BEGIN Entries supplied

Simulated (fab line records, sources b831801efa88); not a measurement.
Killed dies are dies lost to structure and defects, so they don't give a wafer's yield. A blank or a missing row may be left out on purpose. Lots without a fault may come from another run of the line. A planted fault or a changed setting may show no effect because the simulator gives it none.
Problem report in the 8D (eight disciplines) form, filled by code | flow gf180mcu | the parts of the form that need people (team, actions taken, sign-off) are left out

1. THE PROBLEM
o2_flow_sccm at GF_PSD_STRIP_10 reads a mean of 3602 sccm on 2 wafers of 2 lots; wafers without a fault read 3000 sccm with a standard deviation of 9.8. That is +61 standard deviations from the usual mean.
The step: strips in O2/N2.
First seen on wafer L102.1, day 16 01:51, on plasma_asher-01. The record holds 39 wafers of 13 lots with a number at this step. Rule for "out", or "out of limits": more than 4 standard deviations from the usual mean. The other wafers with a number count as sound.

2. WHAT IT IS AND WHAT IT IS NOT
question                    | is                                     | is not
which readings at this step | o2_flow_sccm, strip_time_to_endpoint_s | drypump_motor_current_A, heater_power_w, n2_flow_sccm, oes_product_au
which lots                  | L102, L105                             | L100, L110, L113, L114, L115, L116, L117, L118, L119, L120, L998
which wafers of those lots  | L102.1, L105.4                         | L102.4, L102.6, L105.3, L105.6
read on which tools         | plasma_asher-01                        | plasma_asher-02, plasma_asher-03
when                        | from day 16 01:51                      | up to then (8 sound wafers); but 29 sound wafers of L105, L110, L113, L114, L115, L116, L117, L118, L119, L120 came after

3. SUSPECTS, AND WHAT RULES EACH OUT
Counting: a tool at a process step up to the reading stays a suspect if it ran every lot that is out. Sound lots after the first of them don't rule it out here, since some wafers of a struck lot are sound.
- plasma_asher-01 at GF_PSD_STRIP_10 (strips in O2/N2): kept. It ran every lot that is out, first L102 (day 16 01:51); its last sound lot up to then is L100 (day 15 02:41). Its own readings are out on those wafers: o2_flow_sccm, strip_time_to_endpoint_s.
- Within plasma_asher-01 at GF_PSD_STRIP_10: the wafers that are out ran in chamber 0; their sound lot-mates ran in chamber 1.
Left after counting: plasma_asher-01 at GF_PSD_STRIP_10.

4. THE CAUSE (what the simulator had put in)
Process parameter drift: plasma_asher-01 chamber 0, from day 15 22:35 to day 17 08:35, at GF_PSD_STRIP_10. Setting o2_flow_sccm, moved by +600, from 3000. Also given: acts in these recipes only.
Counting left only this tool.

END Entries supplied

→ **Work task**: Word for word, restate the lines of the data above that fall between the line holding "L119, L120, L998" and the line holding "which wafers of", inclusive, and no other lines.

→ **Response box**:
which lots                  | L102, L105                             | L100, L110, L113, L114, L115, L116, L117, L118, L119, L120, L998
which wafers of those lots  | L102.1, L105.4                         | L102.4, L102.6, L105.3, L105.6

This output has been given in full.